Assigned task: Exactly the lines from the opening of the records through the line containing "What is done" should be copied, with both included.

*** Begin section ***

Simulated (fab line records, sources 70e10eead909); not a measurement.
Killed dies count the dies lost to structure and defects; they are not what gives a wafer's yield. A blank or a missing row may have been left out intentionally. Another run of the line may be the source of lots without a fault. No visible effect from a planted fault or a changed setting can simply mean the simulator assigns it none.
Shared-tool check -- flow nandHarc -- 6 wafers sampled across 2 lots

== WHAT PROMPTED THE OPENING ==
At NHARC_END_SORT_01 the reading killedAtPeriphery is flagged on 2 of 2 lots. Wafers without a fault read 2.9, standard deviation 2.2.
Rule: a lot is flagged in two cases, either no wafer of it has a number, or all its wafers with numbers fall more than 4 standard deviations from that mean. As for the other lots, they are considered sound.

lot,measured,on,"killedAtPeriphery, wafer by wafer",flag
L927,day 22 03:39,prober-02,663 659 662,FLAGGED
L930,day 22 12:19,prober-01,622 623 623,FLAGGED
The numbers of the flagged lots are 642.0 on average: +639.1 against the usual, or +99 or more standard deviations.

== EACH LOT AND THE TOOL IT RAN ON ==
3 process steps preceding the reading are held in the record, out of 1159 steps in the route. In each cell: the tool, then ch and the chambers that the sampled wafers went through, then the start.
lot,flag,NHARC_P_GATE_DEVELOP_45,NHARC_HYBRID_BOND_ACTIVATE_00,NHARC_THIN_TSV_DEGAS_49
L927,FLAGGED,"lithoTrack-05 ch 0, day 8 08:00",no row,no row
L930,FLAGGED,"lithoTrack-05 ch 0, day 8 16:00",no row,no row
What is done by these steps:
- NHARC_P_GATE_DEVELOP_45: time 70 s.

*** End section ***

Written response:
Simulated (fab line records, sources 70e10eead909); not a measurement.
Killed dies count the dies lost to structure and defects; they are not what gives a wafer's yield. A blank or a missing row may have been left out intentionally. Another run of the line may be the source of lots without a fault. No visible effect from a planted fault or a changed setting can simply mean the simulator assigns it none.
Shared-tool check -- flow nandHarc -- 6 wafers sampled across 2 lots

== WHAT PROMPTED THE OPENING ==
At NHARC_END_SORT_01 the reading killedAtPeriphery is flagged on 2 of 2 lots. Wafers without a fault read 2.9, standard deviation 2.2.
Rule: a lot is flagged in two cases, either no wafer of it has a number, or all its wafers with numbers fall more than 4 standard deviations from that mean. As for the other lots, they are considered sound.

lot,measured,on,"killedAtPeriphery, wafer by wafer",flag
L927,day 22 03:39,prober-02,663 659 662,FLAGGED
L930,day 22 12:19,prober-01,622 623 623,FLAGGED
The numbers of the flagged lots are 642.0 on average: +639.1 against the usual, or +99 or more standard deviations.

== EACH LOT AND THE TOOL IT RAN ON ==
3 process steps preceding the reading are held in the record, out of 1159 steps in the route. In each cell: the tool, then ch and the chambers that the sampled wafers went through, then the start.
lot,flag,NHARC_P_GATE_DEVELOP_45,NHARC_HYBRID_BOND_ACTIVATE_00,NHARC_THIN_TSV_DEGAS_49
L927,FLAGGED,"lithoTrack-05 ch 0, day 8 08:00",no row,no row
L930,FLAGGED,"lithoTrack-05 ch 0, day 8 16:00",no row,no row
What is done by these steps:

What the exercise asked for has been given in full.